### Recorded data
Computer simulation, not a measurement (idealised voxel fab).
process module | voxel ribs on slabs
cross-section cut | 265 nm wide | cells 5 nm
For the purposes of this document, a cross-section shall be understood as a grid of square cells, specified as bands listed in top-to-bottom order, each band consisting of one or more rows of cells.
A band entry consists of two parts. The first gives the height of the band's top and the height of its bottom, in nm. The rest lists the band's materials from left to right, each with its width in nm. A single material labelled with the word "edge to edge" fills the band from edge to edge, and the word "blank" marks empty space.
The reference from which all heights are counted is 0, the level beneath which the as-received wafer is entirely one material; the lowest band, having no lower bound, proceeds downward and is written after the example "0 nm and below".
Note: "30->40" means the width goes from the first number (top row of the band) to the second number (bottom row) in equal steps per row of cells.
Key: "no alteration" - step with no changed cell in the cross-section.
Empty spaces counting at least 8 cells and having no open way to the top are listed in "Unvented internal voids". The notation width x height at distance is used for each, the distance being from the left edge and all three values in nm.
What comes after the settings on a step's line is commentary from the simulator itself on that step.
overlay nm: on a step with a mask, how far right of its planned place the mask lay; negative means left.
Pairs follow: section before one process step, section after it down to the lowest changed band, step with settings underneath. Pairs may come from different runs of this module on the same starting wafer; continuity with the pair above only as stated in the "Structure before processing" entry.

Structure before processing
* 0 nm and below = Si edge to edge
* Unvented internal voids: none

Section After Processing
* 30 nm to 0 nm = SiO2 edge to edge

### Action item
Reproduce the records above exactly, from the first line through the line containing "A band entry", and output nothing else.

### Task response
Computer simulation, not a measurement (idealised voxel fab).
process module | voxel ribs on slabs
cross-section cut | 265 nm wide | cells 5 nm
For the purposes of this document, a cross-section shall be understood as a grid of square cells, specified as bands listed in top-to-bottom order, each band consisting of one or more rows of cells.
A band entry consists of two parts. The first gives the height of the band's top and the height of its bottom, in nm. The rest lists the band's materials from left to right, each with its width in nm. A single material labelled with the word "edge to edge" fills the band from edge to edge, and the word "blank" marks empty space.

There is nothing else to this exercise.